Data records:
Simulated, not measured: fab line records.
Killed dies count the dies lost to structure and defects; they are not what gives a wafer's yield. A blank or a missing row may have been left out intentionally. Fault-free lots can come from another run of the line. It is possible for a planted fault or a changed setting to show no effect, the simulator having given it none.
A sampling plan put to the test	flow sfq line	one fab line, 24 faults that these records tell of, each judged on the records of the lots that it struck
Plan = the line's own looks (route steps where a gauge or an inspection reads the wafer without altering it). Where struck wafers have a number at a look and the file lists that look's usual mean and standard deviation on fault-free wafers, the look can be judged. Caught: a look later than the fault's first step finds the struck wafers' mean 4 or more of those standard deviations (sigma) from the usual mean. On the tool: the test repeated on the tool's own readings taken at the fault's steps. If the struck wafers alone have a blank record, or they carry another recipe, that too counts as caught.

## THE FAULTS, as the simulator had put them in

Activity: Exactly as they appear, retype the lines from the start of the records through the line containing "Plan = the line's".

Answer space:
Simulated, not measured: fab line records.
Killed dies count the dies lost to structure and defects; they are not what gives a wafer's yield. A blank or a missing row may have been left out intentionally. Fault-free lots can come from another run of the line. It is possible for a planted fault or a changed setting to show no effect, the simulator having given it none.
A sampling plan put to the test	flow sfq line	one fab line, 24 faults that these records tell of, each judged on the records of the lots that it struck
Plan = the line's own looks (route steps where a gauge or an inspection reads the wafer without altering it). Where struck wafers have a number at a look and the file lists that look's usual mean and standard deviation on fault-free wafers, the look can be judged. Caught: a look later than the fault's first step finds the struck wafers' mean 4 or more of those standard deviations (sigma) from the usual mean. On the tool: the test repeated on the tool's own readings taken at the fault's steps. If the struck wafers alone have a blank record, or they carry another recipe, that too counts as caught.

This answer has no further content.